### WORK TASK
Your answer is the listing, printed exactly as given.

%%

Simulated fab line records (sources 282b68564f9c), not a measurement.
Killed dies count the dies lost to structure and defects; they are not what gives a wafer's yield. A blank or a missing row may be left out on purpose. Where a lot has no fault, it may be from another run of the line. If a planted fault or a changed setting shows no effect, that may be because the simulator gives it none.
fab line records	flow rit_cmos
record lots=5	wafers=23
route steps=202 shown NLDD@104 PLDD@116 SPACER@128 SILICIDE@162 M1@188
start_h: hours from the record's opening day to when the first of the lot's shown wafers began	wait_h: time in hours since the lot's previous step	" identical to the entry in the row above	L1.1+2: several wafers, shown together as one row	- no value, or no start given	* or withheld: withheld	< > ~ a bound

%%

### RESPONSE
Simulated fab line records (sources 282b68564f9c), not a measurement.
Killed dies count the dies lost to structure and defects; they are not what gives a wafer's yield. A blank or a missing row may be left out on purpose. Where a lot has no fault, it may be from another run of the line. If a planted fault or a changed setting shows no effect, that may be because the simulator gives it none.
fab line records	flow rit_cmos
record lots=5	wafers=23
route steps=202 shown NLDD@104 PLDD@116 SPACER@128 SILICIDE@162 M1@188
start_h: hours from the record's opening day to when the first of the lot's shown wafers began	wait_h: time in hours since the lot's previous step	" identical to the entry in the row above	L1.1+2: several wafers, shown together as one row	- no value, or no start given	* or withheld: withheld	< > ~ a bound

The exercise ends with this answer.